▶ [ASSIGNMENT]: Below are some records; return each one exactly as written.

▶ [THE DATA]:
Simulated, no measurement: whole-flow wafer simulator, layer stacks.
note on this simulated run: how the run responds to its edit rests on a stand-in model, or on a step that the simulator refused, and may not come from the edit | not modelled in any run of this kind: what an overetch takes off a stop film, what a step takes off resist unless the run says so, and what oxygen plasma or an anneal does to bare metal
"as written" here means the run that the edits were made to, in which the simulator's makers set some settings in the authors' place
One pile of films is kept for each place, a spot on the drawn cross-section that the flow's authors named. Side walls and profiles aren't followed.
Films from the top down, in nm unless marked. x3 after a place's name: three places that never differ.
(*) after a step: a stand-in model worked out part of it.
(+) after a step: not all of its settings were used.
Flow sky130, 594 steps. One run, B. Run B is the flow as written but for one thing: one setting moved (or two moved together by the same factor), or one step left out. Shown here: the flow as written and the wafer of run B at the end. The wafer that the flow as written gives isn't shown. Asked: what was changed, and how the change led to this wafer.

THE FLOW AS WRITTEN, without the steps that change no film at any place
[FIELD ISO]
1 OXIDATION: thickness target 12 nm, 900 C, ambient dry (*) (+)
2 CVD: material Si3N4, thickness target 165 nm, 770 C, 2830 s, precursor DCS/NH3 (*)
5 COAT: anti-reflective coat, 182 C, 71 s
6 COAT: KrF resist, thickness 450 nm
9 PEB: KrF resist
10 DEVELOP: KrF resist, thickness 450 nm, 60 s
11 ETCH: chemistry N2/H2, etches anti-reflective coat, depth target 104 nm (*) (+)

▶ [RESULT]:
Simulated, no measurement: whole-flow wafer simulator, layer stacks.
note on this simulated run: how the run responds to its edit rests on a stand-in model, or on a step that the simulator refused, and may not come from the edit | not modelled in any run of this kind: what an overetch takes off a stop film, what a step takes off resist unless the run says so, and what oxygen plasma or an anneal does to bare metal
"as written" here means the run that the edits were made to, in which the simulator's makers set some settings in the authors' place
One pile of films is kept for each place, a spot on the drawn cross-section that the flow's authors named. Side walls and profiles aren't followed.
Films from the top down, in nm unless marked. x3 after a place's name: three places that never differ.
(*) after a step: a stand-in model worked out part of it.
(+) after a step: not all of its settings were used.
Flow sky130, 594 steps. One run, B. Run B is the flow as written but for one thing: one setting moved (or two moved together by the same factor), or one step left out. Shown here: the flow as written and the wafer of run B at the end. The wafer that the flow as written gives isn't shown. Asked: what was changed, and how the change led to this wafer.

THE FLOW AS WRITTEN, without the steps that change no film at any place
[FIELD ISO]
1 OXIDATION: thickness target 12 nm, 900 C, ambient dry (*) (+)
2 CVD: material Si3N4, thickness target 165 nm, 770 C, 2830 s, precursor DCS/NH3 (*)
5 COAT: anti-reflective coat, 182 C, 71 s
6 COAT: KrF resist, thickness 450 nm
9 PEB: KrF resist
10 DEVELOP: KrF resist, thickness 450 nm, 60 s
11 ETCH: chemistry N2/H2, etches anti-reflective coat, depth target 104 nm (*) (+)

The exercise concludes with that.